◆ **Work task**
The line containing "Materials: From the" marks the end: restate word for word every line from the first line of the entries below through that one.

◆ **Given data**
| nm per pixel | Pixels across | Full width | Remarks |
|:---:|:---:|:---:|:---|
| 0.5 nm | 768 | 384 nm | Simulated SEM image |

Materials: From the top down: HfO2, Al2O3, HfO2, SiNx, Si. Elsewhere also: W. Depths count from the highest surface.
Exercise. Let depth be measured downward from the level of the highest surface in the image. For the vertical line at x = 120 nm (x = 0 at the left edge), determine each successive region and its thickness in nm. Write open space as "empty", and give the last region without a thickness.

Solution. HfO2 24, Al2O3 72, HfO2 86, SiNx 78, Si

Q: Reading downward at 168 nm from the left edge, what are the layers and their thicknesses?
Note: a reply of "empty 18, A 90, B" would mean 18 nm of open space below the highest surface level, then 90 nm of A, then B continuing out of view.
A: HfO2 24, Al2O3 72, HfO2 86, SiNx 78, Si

◆ **Reply**
| nm per pixel | Pixels across | Full width | Remarks |
|:---:|:---:|:---:|:---|
| 0.5 nm | 768 | 384 nm | Simulated SEM image |

Materials: From the top down: HfO2, Al2O3, HfO2, SiNx, Si. Elsewhere also: W. Depths count from the highest surface.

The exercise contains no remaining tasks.